**Recorded information**
....................
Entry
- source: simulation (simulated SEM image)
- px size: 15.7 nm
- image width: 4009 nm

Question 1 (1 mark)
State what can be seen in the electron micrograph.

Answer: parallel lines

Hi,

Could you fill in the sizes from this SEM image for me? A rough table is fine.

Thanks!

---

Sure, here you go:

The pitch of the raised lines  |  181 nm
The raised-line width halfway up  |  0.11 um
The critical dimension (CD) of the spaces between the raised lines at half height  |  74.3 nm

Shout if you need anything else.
....................

**Requirement**
Above are the entries; repeat their lines exactly, from the first through the one that contains "The critical dimension".

**Answer box**
Entry
- source: simulation (simulated SEM image)
- px size: 15.7 nm
- image width: 4009 nm

Question 1 (1 mark)
State what can be seen in the electron micrograph.

Answer: parallel lines

Hi,

Could you fill in the sizes from this SEM image for me? A rough table is fine.

Thanks!

---

Sure, here you go:

The pitch of the raised lines  |  181 nm
The raised-line width halfway up  |  0.11 um
The critical dimension (CD) of the spaces between the raised lines at half height  |  74.3 nm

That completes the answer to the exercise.